**Data extracts**
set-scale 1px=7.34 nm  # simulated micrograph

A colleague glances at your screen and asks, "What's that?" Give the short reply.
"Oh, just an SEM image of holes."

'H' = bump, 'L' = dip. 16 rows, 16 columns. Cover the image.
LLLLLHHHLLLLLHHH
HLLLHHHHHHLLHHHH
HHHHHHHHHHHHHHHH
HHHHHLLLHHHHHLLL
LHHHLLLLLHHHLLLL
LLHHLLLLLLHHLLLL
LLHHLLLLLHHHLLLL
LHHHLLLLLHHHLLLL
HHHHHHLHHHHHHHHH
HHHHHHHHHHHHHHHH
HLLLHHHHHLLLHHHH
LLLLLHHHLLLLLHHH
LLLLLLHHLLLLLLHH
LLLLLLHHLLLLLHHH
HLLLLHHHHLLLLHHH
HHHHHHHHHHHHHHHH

**Work order**
Output must consist only of the listing's lines from the first through the line with "HLLLLHHHHLLLLHHH", reproduced word for word.

**Written solution**
set-scale 1px=7.34 nm  # simulated micrograph

A colleague glances at your screen and asks, "What's that?" Give the short reply.
"Oh, just an SEM image of holes."

'H' = bump, 'L' = dip. 16 rows, 16 columns. Cover the image.
LLLLLHHHLLLLLHHH
HLLLHHHHHHLLHHHH
HHHHHHHHHHHHHHHH
HHHHHLLLHHHHHLLL
LHHHLLLLLHHHLLLL
LLHHLLLLLLHHLLLL
LLHHLLLLLHHHLLLL
LHHHLLLLLHHHLLLL
HHHHHHLHHHHHHHHH
HHHHHHHHHHHHHHHH
HLLLHHHHHLLLHHHH
LLLLLHHHLLLLLHHH
LLLLLLHHLLLLLLHH
LLLLLLHHLLLLLHHH
HLLLLHHHHLLLLHHH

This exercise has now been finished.